---------- The data

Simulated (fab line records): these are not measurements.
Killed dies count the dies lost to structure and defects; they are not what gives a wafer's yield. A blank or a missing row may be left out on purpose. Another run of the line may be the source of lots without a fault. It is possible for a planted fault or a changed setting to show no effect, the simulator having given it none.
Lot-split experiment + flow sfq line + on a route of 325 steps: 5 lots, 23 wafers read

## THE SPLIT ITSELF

--------------------

Full repetition needed. Write out every entry above exactly as given.

Simulated (fab line records): these are not measurements.
Killed dies count the dies lost to structure and defects; they are not what gives a wafer's yield. A blank or a missing row may be left out on purpose. Another run of the line may be the source of lots without a fault. It is possible for a planted fault or a changed setting to show no effect, the simulator having given it none.
Lot-split experiment + flow sfq line + on a route of 325 steps: 5 lots, 23 wafers read

## THE SPLIT ITSELF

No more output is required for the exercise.